※

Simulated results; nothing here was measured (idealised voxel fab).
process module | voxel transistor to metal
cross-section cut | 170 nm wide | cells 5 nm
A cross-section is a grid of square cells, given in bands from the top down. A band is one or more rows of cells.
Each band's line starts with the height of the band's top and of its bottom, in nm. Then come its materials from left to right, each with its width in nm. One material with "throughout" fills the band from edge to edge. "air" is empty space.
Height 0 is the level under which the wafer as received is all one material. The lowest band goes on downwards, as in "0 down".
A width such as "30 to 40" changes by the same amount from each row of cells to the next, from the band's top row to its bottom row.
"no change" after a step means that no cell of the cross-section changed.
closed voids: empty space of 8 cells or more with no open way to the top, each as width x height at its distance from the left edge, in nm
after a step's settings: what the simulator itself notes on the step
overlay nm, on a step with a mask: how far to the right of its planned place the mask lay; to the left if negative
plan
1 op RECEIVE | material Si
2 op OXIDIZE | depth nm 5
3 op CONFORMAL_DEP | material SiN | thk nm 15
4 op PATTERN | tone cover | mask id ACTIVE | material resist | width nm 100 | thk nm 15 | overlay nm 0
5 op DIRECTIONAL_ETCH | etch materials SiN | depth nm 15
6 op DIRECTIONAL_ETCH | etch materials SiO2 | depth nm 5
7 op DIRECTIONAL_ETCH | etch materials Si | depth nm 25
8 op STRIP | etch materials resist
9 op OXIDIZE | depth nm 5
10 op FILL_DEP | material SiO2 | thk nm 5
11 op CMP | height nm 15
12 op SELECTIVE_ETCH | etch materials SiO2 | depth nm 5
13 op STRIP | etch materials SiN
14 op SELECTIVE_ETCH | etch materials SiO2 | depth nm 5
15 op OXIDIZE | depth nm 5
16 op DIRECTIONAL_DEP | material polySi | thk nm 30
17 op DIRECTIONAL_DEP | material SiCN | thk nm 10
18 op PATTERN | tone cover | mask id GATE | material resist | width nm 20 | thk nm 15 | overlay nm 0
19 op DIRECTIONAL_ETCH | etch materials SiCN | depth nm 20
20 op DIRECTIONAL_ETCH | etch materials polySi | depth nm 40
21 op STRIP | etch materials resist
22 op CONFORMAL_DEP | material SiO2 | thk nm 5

※

## Work item
Your task is to repeat the records exactly. Begin at their first line and stop after the line containing "13 op STRIP | etch materials SiN".

## Expected answer
Simulated results; nothing here was measured (idealised voxel fab).
process module | voxel transistor to metal
cross-section cut | 170 nm wide | cells 5 nm
A cross-section is a grid of square cells, given in bands from the top down. A band is one or more rows of cells.
Each band's line starts with the height of the band's top and of its bottom, in nm. Then come its materials from left to right, each with its width in nm. One material with "throughout" fills the band from edge to edge. "air" is empty space.
Height 0 is the level under which the wafer as received is all one material. The lowest band goes on downwards, as in "0 down".
A width such as "30 to 40" changes by the same amount from each row of cells to the next, from the band's top row to its bottom row.
"no change" after a step means that no cell of the cross-section changed.
closed voids: empty space of 8 cells or more with no open way to the top, each as width x height at its distance from the left edge, in nm
after a step's settings: what the simulator itself notes on the step
overlay nm, on a step with a mask: how far to the right of its planned place the mask lay; to the left if negative
plan
1 op RECEIVE | material Si
2 op OXIDIZE | depth nm 5
3 op CONFORMAL_DEP | material SiN | thk nm 15
4 op PATTERN | tone cover | mask id ACTIVE | material resist | width nm 100 | thk nm 15 | overlay nm 0
5 op DIRECTIONAL_ETCH | etch materials SiN | depth nm 15
6 op DIRECTIONAL_ETCH | etch materials SiO2 | depth nm 5
7 op DIRECTIONAL_ETCH | etch materials Si | depth nm 25
8 op STRIP | etch materials resist
9 op OXIDIZE | depth nm 5
10 op FILL_DEP | material SiO2 | thk nm 5
11 op CMP | height nm 15
12 op SELECTIVE_ETCH | etch materials SiO2 | depth nm 5
13 op STRIP | etch materials SiN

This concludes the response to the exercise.